Work instruction -
Copy every record exactly.

Segment Start: Raw data
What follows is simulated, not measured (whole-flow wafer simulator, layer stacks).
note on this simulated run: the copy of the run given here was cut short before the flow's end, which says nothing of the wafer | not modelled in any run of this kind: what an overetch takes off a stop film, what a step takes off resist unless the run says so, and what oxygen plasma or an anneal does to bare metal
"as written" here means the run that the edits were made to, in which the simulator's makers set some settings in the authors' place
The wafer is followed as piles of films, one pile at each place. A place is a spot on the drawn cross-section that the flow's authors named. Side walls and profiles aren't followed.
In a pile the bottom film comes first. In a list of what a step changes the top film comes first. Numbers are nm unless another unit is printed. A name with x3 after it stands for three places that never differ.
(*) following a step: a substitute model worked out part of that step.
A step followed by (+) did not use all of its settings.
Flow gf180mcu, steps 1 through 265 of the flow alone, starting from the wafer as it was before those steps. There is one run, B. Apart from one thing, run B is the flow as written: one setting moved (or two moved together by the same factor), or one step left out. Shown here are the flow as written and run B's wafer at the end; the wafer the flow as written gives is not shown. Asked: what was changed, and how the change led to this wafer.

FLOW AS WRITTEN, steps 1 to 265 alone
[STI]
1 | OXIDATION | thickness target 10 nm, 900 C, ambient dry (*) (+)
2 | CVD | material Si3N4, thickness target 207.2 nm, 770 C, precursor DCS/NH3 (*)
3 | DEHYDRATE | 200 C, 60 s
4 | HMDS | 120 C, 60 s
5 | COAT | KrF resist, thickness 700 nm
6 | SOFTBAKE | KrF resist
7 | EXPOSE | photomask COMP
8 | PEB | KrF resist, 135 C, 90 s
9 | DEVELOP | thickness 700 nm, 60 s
Segment End: Raw data

Reply -
What follows is simulated, not measured (whole-flow wafer simulator, layer stacks).
note on this simulated run: the copy of the run given here was cut short before the flow's end, which says nothing of the wafer | not modelled in any run of this kind: what an overetch takes off a stop film, what a step takes off resist unless the run says so, and what oxygen plasma or an anneal does to bare metal
"as written" here means the run that the edits were made to, in which the simulator's makers set some settings in the authors' place
The wafer is followed as piles of films, one pile at each place. A place is a spot on the drawn cross-section that the flow's authors named. Side walls and profiles aren't followed.
In a pile the bottom film comes first. In a list of what a step changes the top film comes first. Numbers are nm unless another unit is printed. A name with x3 after it stands for three places that never differ.
(*) following a step: a substitute model worked out part of that step.
A step followed by (+) did not use all of its settings.
Flow gf180mcu, steps 1 through 265 of the flow alone, starting from the wafer as it was before those steps. There is one run, B. Apart from one thing, run B is the flow as written: one setting moved (or two moved together by the same factor), or one step left out. Shown here are the flow as written and run B's wafer at the end; the wafer the flow as written gives is not shown. Asked: what was changed, and how the change led to this wafer.

FLOW AS WRITTEN, steps 1 to 265 alone
[STI]
1 | OXIDATION | thickness target 10 nm, 900 C, ambient dry (*) (+)
2 | CVD | material Si3N4, thickness target 207.2 nm, 770 C, precursor DCS/NH3 (*)
3 | DEHYDRATE | 200 C, 60 s
4 | HMDS | 120 C, 60 s
5 | COAT | KrF resist, thickness 700 nm
6 | SOFTBAKE | KrF resist
7 | EXPOSE | photomask COMP
8 | PEB | KrF resist, 135 C, 90 s
9 | DEVELOP | thickness 700 nm, 60 s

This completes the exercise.